WORK ITEM: Every line below should be set down exactly as it appears.

(RECORDS SUPPLIED Opens)

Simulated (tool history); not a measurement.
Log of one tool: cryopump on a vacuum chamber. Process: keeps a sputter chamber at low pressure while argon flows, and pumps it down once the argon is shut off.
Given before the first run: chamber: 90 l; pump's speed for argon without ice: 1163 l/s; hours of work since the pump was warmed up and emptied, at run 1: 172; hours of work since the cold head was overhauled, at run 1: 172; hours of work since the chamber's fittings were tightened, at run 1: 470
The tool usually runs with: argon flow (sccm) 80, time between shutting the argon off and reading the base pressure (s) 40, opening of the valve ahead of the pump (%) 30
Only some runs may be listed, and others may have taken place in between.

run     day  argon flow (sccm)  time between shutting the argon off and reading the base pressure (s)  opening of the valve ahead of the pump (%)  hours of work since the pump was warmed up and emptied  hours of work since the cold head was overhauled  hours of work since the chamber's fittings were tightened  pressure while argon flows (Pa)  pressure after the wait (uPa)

(RECORDS SUPPLIED Closes)

ANSWER SPACE:
Simulated (tool history); not a measurement.
Log of one tool: cryopump on a vacuum chamber. Process: keeps a sputter chamber at low pressure while argon flows, and pumps it down once the argon is shut off.
Given before the first run: chamber: 90 l; pump's speed for argon without ice: 1163 l/s; hours of work since the pump was warmed up and emptied, at run 1: 172; hours of work since the cold head was overhauled, at run 1: 172; hours of work since the chamber's fittings were tightened, at run 1: 470
The tool usually runs with: argon flow (sccm) 80, time between shutting the argon off and reading the base pressure (s) 40, opening of the valve ahead of the pump (%) 30
Only some runs may be listed, and others may have taken place in between.

run     day  argon flow (sccm)  time between shutting the argon off and reading the base pressure (s)  opening of the valve ahead of the pump (%)  hours of work since the pump was warmed up and emptied  hours of work since the cold head was overhauled  hours of work since the chamber's fittings were tightened  pressure while argon flows (Pa)  pressure after the wait (uPa)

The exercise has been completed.